* **ACTION ITEM**: Print all entries word for word.

--------------------------------

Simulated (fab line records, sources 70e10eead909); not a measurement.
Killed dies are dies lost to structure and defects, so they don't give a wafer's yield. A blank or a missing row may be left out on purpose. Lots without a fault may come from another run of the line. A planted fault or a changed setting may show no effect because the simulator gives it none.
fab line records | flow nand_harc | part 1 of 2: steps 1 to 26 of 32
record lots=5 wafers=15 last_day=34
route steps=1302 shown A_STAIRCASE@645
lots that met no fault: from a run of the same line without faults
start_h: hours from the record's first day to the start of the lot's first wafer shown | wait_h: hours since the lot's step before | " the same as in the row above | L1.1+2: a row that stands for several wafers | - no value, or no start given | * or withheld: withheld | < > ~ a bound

--------------------------------

* **WRITTEN SOLUTION**:
Simulated (fab line records, sources 70e10eead909); not a measurement.
Killed dies are dies lost to structure and defects, so they don't give a wafer's yield. A blank or a missing row may be left out on purpose. Lots without a fault may come from another run of the line. A planted fault or a changed setting may show no effect because the simulator gives it none.
fab line records | flow nand_harc | part 1 of 2: steps 1 to 26 of 32
record lots=5 wafers=15 last_day=34
route steps=1302 shown A_STAIRCASE@645
lots that met no fault: from a run of the same line without faults
start_h: hours from the record's first day to the start of the lot's first wafer shown | wait_h: hours since the lot's step before | " the same as in the row above | L1.1+2: a row that stands for several wafers | - no value, or no start given | * or withheld: withheld | < > ~ a bound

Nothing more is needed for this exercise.